- **Exercise**: Copy out exactly the lines from the start of the data to the line containing "Chamber matching |". Include both.

━━━━━━━━

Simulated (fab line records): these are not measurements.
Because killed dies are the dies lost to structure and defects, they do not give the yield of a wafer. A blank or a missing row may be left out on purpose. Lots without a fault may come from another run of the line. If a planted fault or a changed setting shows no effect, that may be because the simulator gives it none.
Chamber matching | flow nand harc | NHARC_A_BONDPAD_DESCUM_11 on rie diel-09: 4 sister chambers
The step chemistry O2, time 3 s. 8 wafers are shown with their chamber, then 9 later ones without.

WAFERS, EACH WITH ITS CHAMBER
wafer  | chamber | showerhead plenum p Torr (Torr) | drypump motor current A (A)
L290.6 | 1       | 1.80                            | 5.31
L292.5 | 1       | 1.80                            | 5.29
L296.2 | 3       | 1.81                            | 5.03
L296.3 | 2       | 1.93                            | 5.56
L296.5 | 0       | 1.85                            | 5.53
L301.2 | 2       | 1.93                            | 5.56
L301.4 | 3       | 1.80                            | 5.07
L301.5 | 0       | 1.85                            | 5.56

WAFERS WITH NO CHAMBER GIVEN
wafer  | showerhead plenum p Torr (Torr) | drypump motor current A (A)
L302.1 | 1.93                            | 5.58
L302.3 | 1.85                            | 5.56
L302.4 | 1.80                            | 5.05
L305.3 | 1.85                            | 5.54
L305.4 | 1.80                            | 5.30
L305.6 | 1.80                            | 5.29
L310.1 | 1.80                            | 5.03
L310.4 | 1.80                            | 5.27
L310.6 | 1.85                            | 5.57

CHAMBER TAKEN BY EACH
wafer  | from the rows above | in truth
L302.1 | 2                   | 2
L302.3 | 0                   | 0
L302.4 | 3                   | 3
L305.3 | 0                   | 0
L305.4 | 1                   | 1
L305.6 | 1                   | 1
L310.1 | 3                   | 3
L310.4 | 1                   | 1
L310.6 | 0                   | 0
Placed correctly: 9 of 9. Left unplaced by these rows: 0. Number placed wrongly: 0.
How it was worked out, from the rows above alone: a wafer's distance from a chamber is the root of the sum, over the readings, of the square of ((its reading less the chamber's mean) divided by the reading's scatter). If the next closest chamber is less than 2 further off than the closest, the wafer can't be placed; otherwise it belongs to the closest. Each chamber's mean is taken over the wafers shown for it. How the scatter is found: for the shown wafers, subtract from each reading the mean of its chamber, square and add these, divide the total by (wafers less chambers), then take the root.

━━━━━━━━

- **Exercise answer**:
Simulated (fab line records): these are not measurements.
Because killed dies are the dies lost to structure and defects, they do not give the yield of a wafer. A blank or a missing row may be left out on purpose. Lots without a fault may come from another run of the line. If a planted fault or a changed setting shows no effect, that may be because the simulator gives it none.
Chamber matching | flow nand harc | NHARC_A_BONDPAD_DESCUM_11 on rie diel-09: 4 sister chambers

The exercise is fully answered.